REQUIRED ACTION –
Output range, inclusive: from the line containing "S1: stamp and" to the line containing "R1: resist left". Restate those lines from the data below word for word and only those.

EXCERPTED RECORDS –

*** Block opens ***

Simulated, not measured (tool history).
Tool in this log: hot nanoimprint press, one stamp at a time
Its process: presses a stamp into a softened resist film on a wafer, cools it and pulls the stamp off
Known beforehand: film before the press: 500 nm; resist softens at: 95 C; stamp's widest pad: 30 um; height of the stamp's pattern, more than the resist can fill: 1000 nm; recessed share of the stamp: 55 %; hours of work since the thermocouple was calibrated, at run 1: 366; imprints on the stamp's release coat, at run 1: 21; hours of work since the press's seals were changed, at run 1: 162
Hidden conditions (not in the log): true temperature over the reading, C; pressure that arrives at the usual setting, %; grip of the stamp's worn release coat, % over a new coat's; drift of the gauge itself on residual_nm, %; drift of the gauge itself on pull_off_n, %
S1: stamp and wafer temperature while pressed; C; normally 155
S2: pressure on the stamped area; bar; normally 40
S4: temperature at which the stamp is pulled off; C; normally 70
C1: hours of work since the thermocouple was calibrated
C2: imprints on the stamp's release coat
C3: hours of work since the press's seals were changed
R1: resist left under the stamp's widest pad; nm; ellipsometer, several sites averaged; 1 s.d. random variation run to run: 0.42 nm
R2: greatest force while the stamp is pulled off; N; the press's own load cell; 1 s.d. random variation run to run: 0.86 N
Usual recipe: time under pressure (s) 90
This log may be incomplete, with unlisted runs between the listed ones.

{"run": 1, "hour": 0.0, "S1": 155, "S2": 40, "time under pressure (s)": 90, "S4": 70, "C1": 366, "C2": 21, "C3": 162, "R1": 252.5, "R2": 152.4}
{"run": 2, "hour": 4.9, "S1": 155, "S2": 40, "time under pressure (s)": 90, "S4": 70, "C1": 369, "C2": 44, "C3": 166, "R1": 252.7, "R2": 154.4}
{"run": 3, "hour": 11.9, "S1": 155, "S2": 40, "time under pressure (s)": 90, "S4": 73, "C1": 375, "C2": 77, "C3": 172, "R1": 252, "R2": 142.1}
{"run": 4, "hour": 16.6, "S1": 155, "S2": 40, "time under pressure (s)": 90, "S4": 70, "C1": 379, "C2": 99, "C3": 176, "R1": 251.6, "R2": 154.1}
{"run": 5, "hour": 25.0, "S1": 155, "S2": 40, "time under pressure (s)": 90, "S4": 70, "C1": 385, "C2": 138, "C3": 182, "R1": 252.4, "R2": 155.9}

*** Block closes ***

EXERCISE OUTPUT –
S1: stamp and wafer temperature while pressed; C; normally 155
S2: pressure on the stamped area; bar; normally 40
S4: temperature at which the stamp is pulled off; C; normally 70
C1: hours of work since the thermocouple was calibrated
C2: imprints on the stamp's release coat
C3: hours of work since the press's seals were changed
R1: resist left under the stamp's widest pad; nm; ellipsometer, several sites averaged; 1 s.d. random variation run to run: 0.42 nm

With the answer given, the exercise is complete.